*Given information*.
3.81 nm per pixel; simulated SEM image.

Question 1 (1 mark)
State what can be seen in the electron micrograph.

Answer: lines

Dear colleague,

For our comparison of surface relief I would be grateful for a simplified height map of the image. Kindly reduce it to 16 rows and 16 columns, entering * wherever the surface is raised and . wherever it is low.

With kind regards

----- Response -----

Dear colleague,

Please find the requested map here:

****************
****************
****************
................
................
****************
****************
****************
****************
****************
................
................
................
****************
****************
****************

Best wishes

*Task item*. Copy each entry exactly, with nothing added or dropped.

*Task output*.
3.81 nm per pixel; simulated SEM image.

Question 1 (1 mark)
State what can be seen in the electron micrograph.

Answer: lines

Dear colleague,

For our comparison of surface relief I would be grateful for a simplified height map of the image. Kindly reduce it to 16 rows and 16 columns, entering * wherever the surface is raised and . wherever it is low.

With kind regards

----- Response -----

Dear colleague,

Please find the requested map here:

****************
****************
****************
................
................
****************
****************
****************
****************
****************
................
................
................
****************
****************
****************

Best wishes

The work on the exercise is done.